(Work order): Where a line has odd spacing or punctuation, keep it; transcribe all the entries exactly.

(Excerpted data):
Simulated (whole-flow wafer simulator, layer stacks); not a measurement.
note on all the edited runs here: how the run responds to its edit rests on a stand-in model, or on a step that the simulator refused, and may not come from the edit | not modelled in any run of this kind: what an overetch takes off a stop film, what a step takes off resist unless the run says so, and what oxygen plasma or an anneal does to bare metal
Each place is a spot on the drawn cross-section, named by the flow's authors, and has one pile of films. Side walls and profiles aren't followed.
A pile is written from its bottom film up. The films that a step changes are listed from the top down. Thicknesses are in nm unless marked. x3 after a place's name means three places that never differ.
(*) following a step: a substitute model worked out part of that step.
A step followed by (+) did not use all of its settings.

(Answer area):
Simulated (whole-flow wafer simulator, layer stacks); not a measurement.
note on all the edited runs here: how the run responds to its edit rests on a stand-in model, or on a step that the simulator refused, and may not come from the edit | not modelled in any run of this kind: what an overetch takes off a stop film, what a step takes off resist unless the run says so, and what oxygen plasma or an anneal does to bare metal
Each place is a spot on the drawn cross-section, named by the flow's authors, and has one pile of films. Side walls and profiles aren't followed.
A pile is written from its bottom film up. The films that a step changes are listed from the top down. Thicknesses are in nm unless marked. x3 after a place's name means three places that never differ.
(*) following a step: a substitute model worked out part of that step.
A step followed by (+) did not use all of its settings.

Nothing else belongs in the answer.